_Work instruction_. Print the whole listing, character for character.

_Extracted data_.
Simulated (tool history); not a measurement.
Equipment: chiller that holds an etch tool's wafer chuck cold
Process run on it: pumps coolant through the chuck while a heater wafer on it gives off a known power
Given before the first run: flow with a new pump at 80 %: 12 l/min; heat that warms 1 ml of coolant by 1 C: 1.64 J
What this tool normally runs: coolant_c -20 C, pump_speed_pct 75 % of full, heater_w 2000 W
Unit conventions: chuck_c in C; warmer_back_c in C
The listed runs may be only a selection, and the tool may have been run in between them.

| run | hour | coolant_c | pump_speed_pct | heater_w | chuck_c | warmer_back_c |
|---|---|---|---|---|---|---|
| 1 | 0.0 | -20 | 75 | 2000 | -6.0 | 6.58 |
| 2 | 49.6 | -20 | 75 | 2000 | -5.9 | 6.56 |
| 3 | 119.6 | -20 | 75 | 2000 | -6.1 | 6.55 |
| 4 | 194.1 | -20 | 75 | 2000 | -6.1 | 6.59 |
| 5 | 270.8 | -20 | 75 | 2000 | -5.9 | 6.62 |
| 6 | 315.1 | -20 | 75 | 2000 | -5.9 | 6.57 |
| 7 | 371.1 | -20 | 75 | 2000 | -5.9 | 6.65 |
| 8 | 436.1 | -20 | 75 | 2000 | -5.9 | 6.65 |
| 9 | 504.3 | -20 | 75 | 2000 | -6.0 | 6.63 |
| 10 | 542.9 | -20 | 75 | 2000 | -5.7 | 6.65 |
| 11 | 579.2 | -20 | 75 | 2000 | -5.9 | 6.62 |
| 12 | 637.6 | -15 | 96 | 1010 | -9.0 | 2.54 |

_Solution_.
Simulated (tool history); not a measurement.
Equipment: chiller that holds an etch tool's wafer chuck cold
Process run on it: pumps coolant through the chuck while a heater wafer on it gives off a known power
Given before the first run: flow with a new pump at 80 %: 12 l/min; heat that warms 1 ml of coolant by 1 C: 1.64 J
What this tool normally runs: coolant_c -20 C, pump_speed_pct 75 % of full, heater_w 2000 W
Unit conventions: chuck_c in C; warmer_back_c in C
The listed runs may be only a selection, and the tool may have been run in between them.

| run | hour | coolant_c | pump_speed_pct | heater_w | chuck_c | warmer_back_c |
|---|---|---|---|---|---|---|
| 1 | 0.0 | -20 | 75 | 2000 | -6.0 | 6.58 |
| 2 | 49.6 | -20 | 75 | 2000 | -5.9 | 6.56 |
| 3 | 119.6 | -20 | 75 | 2000 | -6.1 | 6.55 |
| 4 | 194.1 | -20 | 75 | 2000 | -6.1 | 6.59 |
| 5 | 270.8 | -20 | 75 | 2000 | -5.9 | 6.62 |
| 6 | 315.1 | -20 | 75 | 2000 | -5.9 | 6.57 |
| 7 | 371.1 | -20 | 75 | 2000 | -5.9 | 6.65 |
| 8 | 436.1 | -20 | 75 | 2000 | -5.9 | 6.65 |
| 9 | 504.3 | -20 | 75 | 2000 | -6.0 | 6.63 |
| 10 | 542.9 | -20 | 75 | 2000 | -5.7 | 6.65 |
| 11 | 579.2 | -20 | 75 | 2000 | -5.9 | 6.62 |
| 12 | 637.6 | -15 | 96 | 1010 | -9.0 | 2.54 |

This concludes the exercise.